• Exercise: When the line containing "chamber | heater_power_w (W) | precursor_pulse_height_rel" appears in the entries below, begin printing there and stop after the line containing "WHICH CHAMBER EACH WENT THROUGH"; print each of those lines exactly and no other line.

[[ Data provided, beginning ]]

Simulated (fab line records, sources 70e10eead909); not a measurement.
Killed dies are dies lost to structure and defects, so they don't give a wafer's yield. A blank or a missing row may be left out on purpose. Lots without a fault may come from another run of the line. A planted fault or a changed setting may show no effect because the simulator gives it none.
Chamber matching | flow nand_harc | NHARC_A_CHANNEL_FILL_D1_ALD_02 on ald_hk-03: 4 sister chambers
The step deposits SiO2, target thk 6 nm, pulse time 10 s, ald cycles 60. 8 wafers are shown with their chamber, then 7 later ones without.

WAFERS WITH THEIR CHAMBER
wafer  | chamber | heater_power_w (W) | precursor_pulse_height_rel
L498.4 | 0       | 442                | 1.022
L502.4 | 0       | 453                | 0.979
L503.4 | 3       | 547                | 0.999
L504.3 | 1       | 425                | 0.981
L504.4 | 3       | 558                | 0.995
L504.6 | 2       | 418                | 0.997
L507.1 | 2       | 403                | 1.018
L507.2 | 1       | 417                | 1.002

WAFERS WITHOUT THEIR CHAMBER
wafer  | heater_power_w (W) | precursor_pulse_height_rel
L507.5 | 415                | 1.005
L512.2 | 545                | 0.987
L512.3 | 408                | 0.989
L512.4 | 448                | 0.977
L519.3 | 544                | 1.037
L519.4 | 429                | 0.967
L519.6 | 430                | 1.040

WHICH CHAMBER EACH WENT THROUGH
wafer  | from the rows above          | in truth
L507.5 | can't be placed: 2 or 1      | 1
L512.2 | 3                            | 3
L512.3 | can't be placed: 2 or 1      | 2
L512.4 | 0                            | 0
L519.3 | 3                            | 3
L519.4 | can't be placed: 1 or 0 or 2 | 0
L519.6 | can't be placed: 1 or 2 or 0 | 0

[[ Data provided, end ]]

• Response box:
wafer  | chamber | heater_power_w (W) | precursor_pulse_height_rel
L498.4 | 0       | 442                | 1.022
L502.4 | 0       | 453                | 0.979
L503.4 | 3       | 547                | 0.999
L504.3 | 1       | 425                | 0.981
L504.4 | 3       | 558                | 0.995
L504.6 | 2       | 418                | 0.997
L507.1 | 2       | 403                | 1.018
L507.2 | 1       | 417                | 1.002

WAFERS WITHOUT THEIR CHAMBER
wafer  | heater_power_w (W) | precursor_pulse_height_rel
L507.5 | 415                | 1.005
L512.2 | 545                | 0.987
L512.3 | 408                | 0.989
L512.4 | 448                | 0.977
L519.3 | 544                | 1.037
L519.4 | 429                | 0.967
L519.6 | 430                | 1.040

WHICH CHAMBER EACH WENT THROUGH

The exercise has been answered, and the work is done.